Work order - When you reach the entries, transcribe each one exactly.

Data for review -
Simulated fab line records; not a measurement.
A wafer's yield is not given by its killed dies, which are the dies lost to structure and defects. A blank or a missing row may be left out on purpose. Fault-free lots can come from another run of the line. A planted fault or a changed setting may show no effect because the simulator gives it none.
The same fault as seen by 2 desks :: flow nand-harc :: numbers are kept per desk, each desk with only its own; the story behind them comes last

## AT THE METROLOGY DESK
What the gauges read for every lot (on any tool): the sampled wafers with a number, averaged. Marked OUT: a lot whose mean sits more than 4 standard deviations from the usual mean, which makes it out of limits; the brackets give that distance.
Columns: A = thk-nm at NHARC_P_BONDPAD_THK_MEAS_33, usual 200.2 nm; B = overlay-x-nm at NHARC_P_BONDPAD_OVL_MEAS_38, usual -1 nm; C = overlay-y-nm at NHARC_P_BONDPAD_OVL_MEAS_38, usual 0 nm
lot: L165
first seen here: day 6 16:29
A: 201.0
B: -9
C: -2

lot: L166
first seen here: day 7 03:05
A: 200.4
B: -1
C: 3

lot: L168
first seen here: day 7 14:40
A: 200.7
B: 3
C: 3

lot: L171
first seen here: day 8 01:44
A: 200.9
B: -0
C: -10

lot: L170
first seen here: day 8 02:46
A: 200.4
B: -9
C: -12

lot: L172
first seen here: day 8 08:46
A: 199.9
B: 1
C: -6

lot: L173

Solution -
Simulated fab line records; not a measurement.
A wafer's yield is not given by its killed dies, which are the dies lost to structure and defects. A blank or a missing row may be left out on purpose. Fault-free lots can come from another run of the line. A planted fault or a changed setting may show no effect because the simulator gives it none.
The same fault as seen by 2 desks :: flow nand-harc :: numbers are kept per desk, each desk with only its own; the story behind them comes last

## AT THE METROLOGY DESK
What the gauges read for every lot (on any tool): the sampled wafers with a number, averaged. Marked OUT: a lot whose mean sits more than 4 standard deviations from the usual mean, which makes it out of limits; the brackets give that distance.
Columns: A = thk-nm at NHARC_P_BONDPAD_THK_MEAS_33, usual 200.2 nm; B = overlay-x-nm at NHARC_P_BONDPAD_OVL_MEAS_38, usual -1 nm; C = overlay-y-nm at NHARC_P_BONDPAD_OVL_MEAS_38, usual 0 nm
lot: L165
first seen here: day 6 16:29
A: 201.0
B: -9
C: -2

lot: L166
first seen here: day 7 03:05
A: 200.4
B: -1
C: 3

lot: L168
first seen here: day 7 14:40
A: 200.7
B: 3
C: 3

lot: L171
first seen here: day 8 01:44
A: 200.9
B: -0
C: -10

lot: L170
first seen here: day 8 02:46
A: 200.4
B: -9
C: -12

lot: L172
first seen here: day 8 08:46
A: 199.9
B: 1
C: -6

lot: L173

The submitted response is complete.